• [Requirement] Take the entries below and print all of them exactly, please.

• [Material provided]
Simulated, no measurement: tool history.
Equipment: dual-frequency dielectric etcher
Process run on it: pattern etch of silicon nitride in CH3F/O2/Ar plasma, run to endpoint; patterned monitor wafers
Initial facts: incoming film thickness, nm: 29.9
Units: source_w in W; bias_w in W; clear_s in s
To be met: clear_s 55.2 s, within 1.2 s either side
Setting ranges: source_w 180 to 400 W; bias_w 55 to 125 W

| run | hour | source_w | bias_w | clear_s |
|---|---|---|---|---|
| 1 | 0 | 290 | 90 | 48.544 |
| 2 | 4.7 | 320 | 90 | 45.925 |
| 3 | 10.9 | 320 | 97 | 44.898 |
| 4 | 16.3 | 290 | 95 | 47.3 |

• [Reply]
Simulated, no measurement: tool history.
Equipment: dual-frequency dielectric etcher
Process run on it: pattern etch of silicon nitride in CH3F/O2/Ar plasma, run to endpoint; patterned monitor wafers
Initial facts: incoming film thickness, nm: 29.9
Units: source_w in W; bias_w in W; clear_s in s
To be met: clear_s 55.2 s, within 1.2 s either side
Setting ranges: source_w 180 to 400 W; bias_w 55 to 125 W

| run | hour | source_w | bias_w | clear_s |
|---|---|---|---|---|
| 1 | 0 | 290 | 90 | 48.544 |
| 2 | 4.7 | 320 | 90 | 45.925 |
| 3 | 10.9 | 320 | 97 | 44.898 |
| 4 | 16.3 | 290 | 95 | 47.3 |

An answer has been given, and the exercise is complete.